Word for word, retype the first line of the records and every following line through the one containing "pad_speed: speed of".

__Dataset__
»»

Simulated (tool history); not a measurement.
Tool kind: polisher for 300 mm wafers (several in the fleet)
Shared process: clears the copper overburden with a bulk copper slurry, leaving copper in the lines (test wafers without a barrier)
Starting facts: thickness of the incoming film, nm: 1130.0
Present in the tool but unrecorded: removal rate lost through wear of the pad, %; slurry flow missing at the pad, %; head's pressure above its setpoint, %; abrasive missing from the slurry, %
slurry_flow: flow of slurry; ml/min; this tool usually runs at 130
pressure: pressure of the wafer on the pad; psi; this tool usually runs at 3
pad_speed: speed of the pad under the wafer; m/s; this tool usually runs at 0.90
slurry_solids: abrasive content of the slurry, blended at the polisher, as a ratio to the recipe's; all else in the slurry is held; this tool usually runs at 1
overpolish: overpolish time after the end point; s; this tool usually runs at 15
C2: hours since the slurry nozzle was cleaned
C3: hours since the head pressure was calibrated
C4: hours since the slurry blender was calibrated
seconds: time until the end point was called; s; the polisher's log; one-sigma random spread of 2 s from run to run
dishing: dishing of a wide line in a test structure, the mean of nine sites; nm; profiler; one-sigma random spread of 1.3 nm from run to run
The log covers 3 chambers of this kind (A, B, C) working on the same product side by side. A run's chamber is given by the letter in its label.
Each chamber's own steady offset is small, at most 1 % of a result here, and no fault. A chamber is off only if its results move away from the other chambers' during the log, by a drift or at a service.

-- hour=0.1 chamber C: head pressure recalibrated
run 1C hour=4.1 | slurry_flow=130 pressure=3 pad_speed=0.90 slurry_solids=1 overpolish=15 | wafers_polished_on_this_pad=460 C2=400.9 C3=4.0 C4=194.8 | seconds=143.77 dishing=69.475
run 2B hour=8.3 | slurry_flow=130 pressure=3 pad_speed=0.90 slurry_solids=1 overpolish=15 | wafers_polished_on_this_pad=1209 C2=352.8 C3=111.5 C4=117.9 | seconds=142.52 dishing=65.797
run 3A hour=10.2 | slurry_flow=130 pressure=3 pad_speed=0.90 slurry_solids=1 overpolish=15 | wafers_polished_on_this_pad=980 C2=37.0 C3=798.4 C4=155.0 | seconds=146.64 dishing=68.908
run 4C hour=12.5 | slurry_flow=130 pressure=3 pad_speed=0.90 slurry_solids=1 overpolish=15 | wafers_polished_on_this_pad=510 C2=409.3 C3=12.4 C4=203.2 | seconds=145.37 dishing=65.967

««

__Your solution__
Simulated (tool history); not a measurement.
Tool kind: polisher for 300 mm wafers (several in the fleet)
Shared process: clears the copper overburden with a bulk copper slurry, leaving copper in the lines (test wafers without a barrier)
Starting facts: thickness of the incoming film, nm: 1130.0
Present in the tool but unrecorded: removal rate lost through wear of the pad, %; slurry flow missing at the pad, %; head's pressure above its setpoint, %; abrasive missing from the slurry, %
slurry_flow: flow of slurry; ml/min; this tool usually runs at 130
pressure: pressure of the wafer on the pad; psi; this tool usually runs at 3
pad_speed: speed of the pad under the wafer; m/s; this tool usually runs at 0.90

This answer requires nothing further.